BEGIN Data under study
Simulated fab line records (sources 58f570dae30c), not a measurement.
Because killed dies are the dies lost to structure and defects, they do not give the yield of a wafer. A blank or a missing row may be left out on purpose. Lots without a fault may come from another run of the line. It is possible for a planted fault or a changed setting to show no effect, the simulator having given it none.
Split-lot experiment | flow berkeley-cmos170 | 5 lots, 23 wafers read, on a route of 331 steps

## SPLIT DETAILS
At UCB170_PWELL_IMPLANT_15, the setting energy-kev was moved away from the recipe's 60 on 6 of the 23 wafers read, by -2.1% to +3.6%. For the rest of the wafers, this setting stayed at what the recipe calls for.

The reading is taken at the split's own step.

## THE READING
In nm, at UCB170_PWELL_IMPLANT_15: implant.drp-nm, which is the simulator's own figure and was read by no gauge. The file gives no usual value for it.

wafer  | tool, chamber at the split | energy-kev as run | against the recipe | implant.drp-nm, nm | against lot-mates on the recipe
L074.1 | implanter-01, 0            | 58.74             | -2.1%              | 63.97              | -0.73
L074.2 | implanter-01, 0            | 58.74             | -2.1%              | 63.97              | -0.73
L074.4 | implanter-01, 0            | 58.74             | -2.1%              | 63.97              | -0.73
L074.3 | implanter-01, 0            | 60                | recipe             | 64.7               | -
END Data under study

Could you return every record above exactly as written?

:: Task output ::
Simulated fab line records (sources 58f570dae30c), not a measurement.
Because killed dies are the dies lost to structure and defects, they do not give the yield of a wafer. A blank or a missing row may be left out on purpose. Lots without a fault may come from another run of the line. It is possible for a planted fault or a changed setting to show no effect, the simulator having given it none.
Split-lot experiment | flow berkeley-cmos170 | 5 lots, 23 wafers read, on a route of 331 steps

## SPLIT DETAILS
At UCB170_PWELL_IMPLANT_15, the setting energy-kev was moved away from the recipe's 60 on 6 of the 23 wafers read, by -2.1% to +3.6%. For the rest of the wafers, this setting stayed at what the recipe calls for.

The reading is taken at the split's own step.

## THE READING
In nm, at UCB170_PWELL_IMPLANT_15: implant.drp-nm, which is the simulator's own figure and was read by no gauge. The file gives no usual value for it.

wafer  | tool, chamber at the split | energy-kev as run | against the recipe | implant.drp-nm, nm | against lot-mates on the recipe
L074.1 | implanter-01, 0            | 58.74             | -2.1%              | 63.97              | -0.73
L074.2 | implanter-01, 0            | 58.74             | -2.1%              | 63.97              | -0.73
L074.4 | implanter-01, 0            | 58.74             | -2.1%              | 63.97              | -0.73
L074.3 | implanter-01, 0            | 60                | recipe             | 64.7               | -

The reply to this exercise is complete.